» Data for review
<<<<
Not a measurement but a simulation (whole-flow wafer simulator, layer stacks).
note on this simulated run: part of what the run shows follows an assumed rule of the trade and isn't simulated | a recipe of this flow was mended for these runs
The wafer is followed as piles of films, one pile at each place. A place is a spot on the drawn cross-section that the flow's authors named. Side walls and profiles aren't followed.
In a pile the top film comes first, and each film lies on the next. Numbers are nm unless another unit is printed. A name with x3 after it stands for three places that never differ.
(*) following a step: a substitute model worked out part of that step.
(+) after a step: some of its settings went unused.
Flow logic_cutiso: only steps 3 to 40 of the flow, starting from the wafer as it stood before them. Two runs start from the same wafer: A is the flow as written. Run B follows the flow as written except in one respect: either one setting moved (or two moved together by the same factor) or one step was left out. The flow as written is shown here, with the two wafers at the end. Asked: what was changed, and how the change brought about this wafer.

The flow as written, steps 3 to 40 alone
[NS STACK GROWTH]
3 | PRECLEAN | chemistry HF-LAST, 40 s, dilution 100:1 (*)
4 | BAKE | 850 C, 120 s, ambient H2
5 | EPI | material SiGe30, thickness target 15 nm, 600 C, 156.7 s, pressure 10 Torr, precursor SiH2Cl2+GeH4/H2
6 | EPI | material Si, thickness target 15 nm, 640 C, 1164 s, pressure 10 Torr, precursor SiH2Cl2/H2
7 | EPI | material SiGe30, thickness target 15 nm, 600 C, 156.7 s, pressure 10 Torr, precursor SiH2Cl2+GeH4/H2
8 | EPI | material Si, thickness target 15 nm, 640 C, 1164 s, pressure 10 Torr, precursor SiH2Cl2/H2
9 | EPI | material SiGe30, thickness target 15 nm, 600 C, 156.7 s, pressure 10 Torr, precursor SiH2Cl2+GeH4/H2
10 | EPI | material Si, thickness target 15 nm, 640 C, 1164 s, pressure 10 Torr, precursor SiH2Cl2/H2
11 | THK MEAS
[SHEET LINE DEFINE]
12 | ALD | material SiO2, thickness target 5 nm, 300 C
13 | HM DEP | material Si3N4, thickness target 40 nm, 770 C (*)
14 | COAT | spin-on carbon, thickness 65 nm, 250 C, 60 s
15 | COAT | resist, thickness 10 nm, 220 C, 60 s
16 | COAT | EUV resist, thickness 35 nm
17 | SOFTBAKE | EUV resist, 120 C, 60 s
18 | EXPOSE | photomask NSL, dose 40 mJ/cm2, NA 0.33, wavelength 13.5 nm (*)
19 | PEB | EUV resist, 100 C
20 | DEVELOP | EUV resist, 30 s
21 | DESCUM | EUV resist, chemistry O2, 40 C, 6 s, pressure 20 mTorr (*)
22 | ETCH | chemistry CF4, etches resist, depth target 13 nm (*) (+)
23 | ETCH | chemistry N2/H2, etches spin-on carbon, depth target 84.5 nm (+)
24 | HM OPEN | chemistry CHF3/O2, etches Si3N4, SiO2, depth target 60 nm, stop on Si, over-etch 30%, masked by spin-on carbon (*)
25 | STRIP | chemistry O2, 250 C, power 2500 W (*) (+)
>>>>

» Work instruction
Exact reproduction is required. Give the lines of the data from its first line through the line containing "note on this", and no others.

» Your solution
Not a measurement but a simulation (whole-flow wafer simulator, layer stacks).
note on this simulated run: part of what the run shows follows an assumed rule of the trade and isn't simulated | a recipe of this flow was mended for these runs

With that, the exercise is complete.